> **Recorded information**:
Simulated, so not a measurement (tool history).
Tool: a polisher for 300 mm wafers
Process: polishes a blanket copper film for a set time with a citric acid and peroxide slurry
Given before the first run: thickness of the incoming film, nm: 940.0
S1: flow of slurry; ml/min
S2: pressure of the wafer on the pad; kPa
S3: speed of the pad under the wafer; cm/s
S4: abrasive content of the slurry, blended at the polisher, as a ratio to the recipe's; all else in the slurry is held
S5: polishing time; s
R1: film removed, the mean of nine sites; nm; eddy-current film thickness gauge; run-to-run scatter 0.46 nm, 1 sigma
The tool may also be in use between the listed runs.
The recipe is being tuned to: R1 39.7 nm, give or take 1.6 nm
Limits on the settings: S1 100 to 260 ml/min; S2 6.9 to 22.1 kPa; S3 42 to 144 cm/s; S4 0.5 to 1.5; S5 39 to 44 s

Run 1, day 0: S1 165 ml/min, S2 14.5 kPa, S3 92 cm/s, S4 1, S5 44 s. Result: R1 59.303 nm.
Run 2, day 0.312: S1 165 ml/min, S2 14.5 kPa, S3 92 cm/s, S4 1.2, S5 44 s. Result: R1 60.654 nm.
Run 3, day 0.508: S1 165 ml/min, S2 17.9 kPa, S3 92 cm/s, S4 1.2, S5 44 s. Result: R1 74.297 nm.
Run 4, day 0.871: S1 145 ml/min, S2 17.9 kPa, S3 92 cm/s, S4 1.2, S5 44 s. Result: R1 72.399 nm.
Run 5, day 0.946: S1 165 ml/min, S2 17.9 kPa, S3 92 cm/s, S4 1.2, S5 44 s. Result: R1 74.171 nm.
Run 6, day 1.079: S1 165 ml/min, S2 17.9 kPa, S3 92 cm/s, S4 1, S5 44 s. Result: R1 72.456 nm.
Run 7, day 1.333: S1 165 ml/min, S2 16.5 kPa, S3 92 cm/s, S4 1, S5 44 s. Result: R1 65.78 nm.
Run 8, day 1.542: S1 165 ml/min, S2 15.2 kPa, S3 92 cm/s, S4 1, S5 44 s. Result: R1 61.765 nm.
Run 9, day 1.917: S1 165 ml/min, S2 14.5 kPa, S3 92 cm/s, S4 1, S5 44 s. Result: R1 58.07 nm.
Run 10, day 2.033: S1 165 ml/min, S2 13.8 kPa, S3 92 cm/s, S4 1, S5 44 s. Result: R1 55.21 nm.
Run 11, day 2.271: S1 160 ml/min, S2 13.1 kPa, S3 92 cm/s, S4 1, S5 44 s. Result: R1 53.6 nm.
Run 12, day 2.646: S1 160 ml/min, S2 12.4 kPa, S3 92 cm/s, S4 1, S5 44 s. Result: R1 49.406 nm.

> **Exercise**: The response must consist of the lines above, from the first one through the line containing "The recipe is", reproduced exactly.

> **Exercise solution**:
Simulated, so not a measurement (tool history).
Tool: a polisher for 300 mm wafers
Process: polishes a blanket copper film for a set time with a citric acid and peroxide slurry
Given before the first run: thickness of the incoming film, nm: 940.0
S1: flow of slurry; ml/min
S2: pressure of the wafer on the pad; kPa
S3: speed of the pad under the wafer; cm/s
S4: abrasive content of the slurry, blended at the polisher, as a ratio to the recipe's; all else in the slurry is held
S5: polishing time; s
R1: film removed, the mean of nine sites; nm; eddy-current film thickness gauge; run-to-run scatter 0.46 nm, 1 sigma
The tool may also be in use between the listed runs.
The recipe is being tuned to: R1 39.7 nm, give or take 1.6 nm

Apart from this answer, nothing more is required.